Start of DATA RECORDS

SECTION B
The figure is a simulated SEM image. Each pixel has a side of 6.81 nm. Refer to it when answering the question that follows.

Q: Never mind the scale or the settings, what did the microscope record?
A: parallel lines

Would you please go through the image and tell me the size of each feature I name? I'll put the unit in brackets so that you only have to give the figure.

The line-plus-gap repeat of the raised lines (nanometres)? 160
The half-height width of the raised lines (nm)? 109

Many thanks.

End of DATA RECORDS

**WORK TASK**
Output the listing above word for word.

**ANSWER SPACE**
SECTION B
The figure is a simulated SEM image. Each pixel has a side of 6.81 nm. Refer to it when answering the question that follows.

Q: Never mind the scale or the settings, what did the microscope record?
A: parallel lines

Would you please go through the image and tell me the size of each feature I name? I'll put the unit in brackets so that you only have to give the figure.

The line-plus-gap repeat of the raised lines (nanometres)? 160
The half-height width of the raised lines (nm)? 109

Many thanks.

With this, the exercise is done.